____ PROVIDED MATERIAL

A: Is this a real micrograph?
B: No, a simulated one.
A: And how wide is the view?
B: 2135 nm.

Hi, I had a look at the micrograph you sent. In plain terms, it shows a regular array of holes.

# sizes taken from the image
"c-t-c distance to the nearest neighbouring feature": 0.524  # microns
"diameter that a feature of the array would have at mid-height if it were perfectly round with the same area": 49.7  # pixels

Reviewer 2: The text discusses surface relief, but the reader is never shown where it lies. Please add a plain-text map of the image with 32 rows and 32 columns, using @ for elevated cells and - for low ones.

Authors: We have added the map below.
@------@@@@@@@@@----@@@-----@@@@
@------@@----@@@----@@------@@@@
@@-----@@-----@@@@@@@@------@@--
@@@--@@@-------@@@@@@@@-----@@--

________

> REQUIREMENT
Set down the records again in full. Match them exactly.

> WORKED SOLUTION
A: Is this a real micrograph?
B: No, a simulated one.
A: And how wide is the view?
B: 2135 nm.

Hi, I had a look at the micrograph you sent. In plain terms, it shows a regular array of holes.

# sizes taken from the image
"c-t-c distance to the nearest neighbouring feature": 0.524  # microns
"diameter that a feature of the array would have at mid-height if it were perfectly round with the same area": 49.7  # pixels

Reviewer 2: The text discusses surface relief, but the reader is never shown where it lies. Please add a plain-text map of the image with 32 rows and 32 columns, using @ for elevated cells and - for low ones.

Authors: We have added the map below.
@------@@@@@@@@@----@@@-----@@@@
@------@@----@@@----@@------@@@@
@@-----@@-----@@@@@@@@------@@--
@@@--@@@-------@@@@@@@@-----@@--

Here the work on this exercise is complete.